• Work order
Starting at the top of the entries below, print each line exactly until the line with "Read whatever lies" has been printed too.

:::

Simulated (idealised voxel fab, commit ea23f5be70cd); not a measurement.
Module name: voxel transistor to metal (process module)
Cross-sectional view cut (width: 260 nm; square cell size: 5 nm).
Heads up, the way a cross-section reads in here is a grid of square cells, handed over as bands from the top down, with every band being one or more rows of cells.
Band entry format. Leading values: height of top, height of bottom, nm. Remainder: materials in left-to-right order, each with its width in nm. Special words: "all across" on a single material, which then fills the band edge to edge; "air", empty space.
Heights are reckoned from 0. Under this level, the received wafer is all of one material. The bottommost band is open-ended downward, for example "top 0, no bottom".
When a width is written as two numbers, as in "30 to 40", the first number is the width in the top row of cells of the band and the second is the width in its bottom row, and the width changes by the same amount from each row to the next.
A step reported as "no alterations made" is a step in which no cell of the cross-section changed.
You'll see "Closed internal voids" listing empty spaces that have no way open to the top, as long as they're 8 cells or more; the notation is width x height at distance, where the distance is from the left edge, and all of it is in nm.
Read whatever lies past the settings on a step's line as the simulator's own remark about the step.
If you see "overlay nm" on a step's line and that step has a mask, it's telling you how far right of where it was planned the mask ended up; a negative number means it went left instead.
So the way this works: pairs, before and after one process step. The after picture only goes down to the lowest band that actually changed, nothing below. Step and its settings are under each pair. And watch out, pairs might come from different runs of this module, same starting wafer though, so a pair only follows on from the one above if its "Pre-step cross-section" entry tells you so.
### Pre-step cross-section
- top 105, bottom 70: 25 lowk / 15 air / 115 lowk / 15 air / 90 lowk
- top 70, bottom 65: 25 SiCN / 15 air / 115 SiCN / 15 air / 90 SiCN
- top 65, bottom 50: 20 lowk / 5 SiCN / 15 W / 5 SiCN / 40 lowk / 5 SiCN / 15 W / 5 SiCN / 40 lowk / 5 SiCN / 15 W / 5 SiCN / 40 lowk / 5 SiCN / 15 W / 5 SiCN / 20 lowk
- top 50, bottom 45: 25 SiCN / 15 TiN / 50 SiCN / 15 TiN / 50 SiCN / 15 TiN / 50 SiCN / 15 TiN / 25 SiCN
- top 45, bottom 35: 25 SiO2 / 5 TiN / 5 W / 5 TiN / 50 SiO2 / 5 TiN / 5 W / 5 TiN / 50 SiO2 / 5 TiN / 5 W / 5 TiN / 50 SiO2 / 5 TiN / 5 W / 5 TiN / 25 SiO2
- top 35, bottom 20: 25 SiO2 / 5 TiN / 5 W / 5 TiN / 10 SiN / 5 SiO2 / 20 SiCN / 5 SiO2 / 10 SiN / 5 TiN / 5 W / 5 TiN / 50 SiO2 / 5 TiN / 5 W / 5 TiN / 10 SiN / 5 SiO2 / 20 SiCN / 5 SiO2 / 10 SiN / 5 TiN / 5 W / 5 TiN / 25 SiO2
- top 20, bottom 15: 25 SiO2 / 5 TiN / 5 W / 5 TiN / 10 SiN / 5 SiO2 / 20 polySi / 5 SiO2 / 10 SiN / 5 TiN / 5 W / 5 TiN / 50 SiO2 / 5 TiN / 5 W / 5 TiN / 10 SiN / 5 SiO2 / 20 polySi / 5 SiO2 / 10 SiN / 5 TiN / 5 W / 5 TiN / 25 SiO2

:::

• Answer box
Simulated (idealised voxel fab, commit ea23f5be70cd); not a measurement.
Module name: voxel transistor to metal (process module)
Cross-sectional view cut (width: 260 nm; square cell size: 5 nm).
Heads up, the way a cross-section reads in here is a grid of square cells, handed over as bands from the top down, with every band being one or more rows of cells.
Band entry format. Leading values: height of top, height of bottom, nm. Remainder: materials in left-to-right order, each with its width in nm. Special words: "all across" on a single material, which then fills the band edge to edge; "air", empty space.
Heights are reckoned from 0. Under this level, the received wafer is all of one material. The bottommost band is open-ended downward, for example "top 0, no bottom".
When a width is written as two numbers, as in "30 to 40", the first number is the width in the top row of cells of the band and the second is the width in its bottom row, and the width changes by the same amount from each row to the next.
A step reported as "no alterations made" is a step in which no cell of the cross-section changed.
You'll see "Closed internal voids" listing empty spaces that have no way open to the top, as long as they're 8 cells or more; the notation is width x height at distance, where the distance is from the left edge, and all of it is in nm.
Read whatever lies past the settings on a step's line as the simulator's own remark about the step.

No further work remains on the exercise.